Information:

■ ■ ■ ■

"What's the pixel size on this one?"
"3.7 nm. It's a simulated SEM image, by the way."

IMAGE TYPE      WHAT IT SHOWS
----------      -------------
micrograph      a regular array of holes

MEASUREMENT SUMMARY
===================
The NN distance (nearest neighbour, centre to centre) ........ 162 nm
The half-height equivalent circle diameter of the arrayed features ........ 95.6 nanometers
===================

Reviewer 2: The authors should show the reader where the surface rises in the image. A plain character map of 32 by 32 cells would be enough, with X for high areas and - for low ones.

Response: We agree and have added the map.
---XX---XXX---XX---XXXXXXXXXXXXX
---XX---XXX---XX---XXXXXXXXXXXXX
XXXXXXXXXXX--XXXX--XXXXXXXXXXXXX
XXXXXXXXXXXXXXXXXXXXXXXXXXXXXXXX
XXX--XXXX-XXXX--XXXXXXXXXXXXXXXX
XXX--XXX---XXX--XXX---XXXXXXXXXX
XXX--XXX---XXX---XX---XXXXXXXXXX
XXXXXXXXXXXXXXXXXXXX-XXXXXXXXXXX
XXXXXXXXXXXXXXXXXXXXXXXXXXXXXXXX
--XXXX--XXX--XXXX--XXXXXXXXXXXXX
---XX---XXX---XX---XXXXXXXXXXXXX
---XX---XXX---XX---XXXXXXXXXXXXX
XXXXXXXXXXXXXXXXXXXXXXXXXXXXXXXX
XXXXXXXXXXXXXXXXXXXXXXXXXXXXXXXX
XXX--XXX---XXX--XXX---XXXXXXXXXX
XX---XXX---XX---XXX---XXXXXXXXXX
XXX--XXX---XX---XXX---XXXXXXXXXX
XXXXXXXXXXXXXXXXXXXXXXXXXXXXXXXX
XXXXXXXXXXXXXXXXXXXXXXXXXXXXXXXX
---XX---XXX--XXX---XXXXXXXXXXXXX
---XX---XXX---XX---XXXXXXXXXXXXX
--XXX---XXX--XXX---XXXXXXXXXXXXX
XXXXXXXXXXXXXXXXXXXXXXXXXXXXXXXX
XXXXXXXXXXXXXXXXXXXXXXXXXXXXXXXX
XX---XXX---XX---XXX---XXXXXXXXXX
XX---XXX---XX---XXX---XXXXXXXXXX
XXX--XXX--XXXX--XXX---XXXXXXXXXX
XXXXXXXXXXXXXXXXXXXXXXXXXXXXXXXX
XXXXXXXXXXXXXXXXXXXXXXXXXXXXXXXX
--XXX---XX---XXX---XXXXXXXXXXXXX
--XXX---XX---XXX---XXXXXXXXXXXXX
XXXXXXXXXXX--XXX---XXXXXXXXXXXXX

■ ■ ■ ■

Activity: Copy out only the lines above from the one with "XXX--XXXX-XXXX--XXXXXXXXXXXXXXXX" to the one with "XXX--XXX---XX---XXX---XXXXXXXXXX", inclusive, exactly as they stand.

Result:
XXX--XXXX-XXXX--XXXXXXXXXXXXXXXX
XXX--XXX---XXX--XXX---XXXXXXXXXX
XXX--XXX---XXX---XX---XXXXXXXXXX
XXXXXXXXXXXXXXXXXXXX-XXXXXXXXXXX
XXXXXXXXXXXXXXXXXXXXXXXXXXXXXXXX
--XXXX--XXX--XXXX--XXXXXXXXXXXXX
---XX---XXX---XX---XXXXXXXXXXXXX
---XX---XXX---XX---XXXXXXXXXXXXX
XXXXXXXXXXXXXXXXXXXXXXXXXXXXXXXX
XXXXXXXXXXXXXXXXXXXXXXXXXXXXXXXX
XXX--XXX---XXX--XXX---XXXXXXXXXX
XX---XXX---XX---XXX---XXXXXXXXXX
XXX--XXX---XX---XXX---XXXXXXXXXX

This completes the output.